--------------------------------

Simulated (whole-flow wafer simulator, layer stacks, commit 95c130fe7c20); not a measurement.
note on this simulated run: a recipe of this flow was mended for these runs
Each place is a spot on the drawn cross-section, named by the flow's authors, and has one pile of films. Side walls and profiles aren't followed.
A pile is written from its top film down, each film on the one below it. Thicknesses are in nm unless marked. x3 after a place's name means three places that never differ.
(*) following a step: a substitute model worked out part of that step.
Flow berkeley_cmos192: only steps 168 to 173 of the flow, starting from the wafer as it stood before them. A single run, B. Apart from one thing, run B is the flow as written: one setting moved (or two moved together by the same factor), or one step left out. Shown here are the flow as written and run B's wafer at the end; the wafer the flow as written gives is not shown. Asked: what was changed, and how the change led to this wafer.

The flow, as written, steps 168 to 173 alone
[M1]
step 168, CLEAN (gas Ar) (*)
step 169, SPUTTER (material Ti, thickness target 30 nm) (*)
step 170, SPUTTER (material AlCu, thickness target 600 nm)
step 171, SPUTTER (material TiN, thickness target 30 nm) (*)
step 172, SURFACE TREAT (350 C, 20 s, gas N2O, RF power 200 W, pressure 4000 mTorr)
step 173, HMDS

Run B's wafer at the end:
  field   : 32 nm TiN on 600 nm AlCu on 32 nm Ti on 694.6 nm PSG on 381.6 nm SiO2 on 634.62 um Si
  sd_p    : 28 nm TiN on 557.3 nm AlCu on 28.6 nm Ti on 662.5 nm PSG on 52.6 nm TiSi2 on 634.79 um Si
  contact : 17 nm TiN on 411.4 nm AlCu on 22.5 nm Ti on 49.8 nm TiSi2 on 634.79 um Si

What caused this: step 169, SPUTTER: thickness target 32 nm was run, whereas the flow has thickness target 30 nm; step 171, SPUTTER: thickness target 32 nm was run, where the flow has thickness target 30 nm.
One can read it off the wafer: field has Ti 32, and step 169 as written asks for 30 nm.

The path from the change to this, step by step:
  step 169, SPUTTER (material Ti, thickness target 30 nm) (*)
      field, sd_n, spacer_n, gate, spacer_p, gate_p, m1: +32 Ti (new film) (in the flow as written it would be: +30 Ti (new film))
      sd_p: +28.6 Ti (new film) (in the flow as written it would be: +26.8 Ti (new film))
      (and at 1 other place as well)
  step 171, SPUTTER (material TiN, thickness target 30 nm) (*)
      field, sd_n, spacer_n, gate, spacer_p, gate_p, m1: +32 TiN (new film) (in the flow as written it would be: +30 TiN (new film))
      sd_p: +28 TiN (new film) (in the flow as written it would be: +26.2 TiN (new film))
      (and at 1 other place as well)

--------------------------------

All lines above from the one containing "step 172, SURFACE" to the one containing "52.6 nm TiSi2 on 634.79 um Si" must be repeated exactly, both lines included, and no others.

step 172, SURFACE TREAT (350 C, 20 s, gas N2O, RF power 200 W, pressure 4000 mTorr)
step 173, HMDS

Run B's wafer at the end:
  field   : 32 nm TiN on 600 nm AlCu on 32 nm Ti on 694.6 nm PSG on 381.6 nm SiO2 on 634.62 um Si
  sd_p    : 28 nm TiN on 557.3 nm AlCu on 28.6 nm Ti on 662.5 nm PSG on 52.6 nm TiSi2 on 634.79 um Si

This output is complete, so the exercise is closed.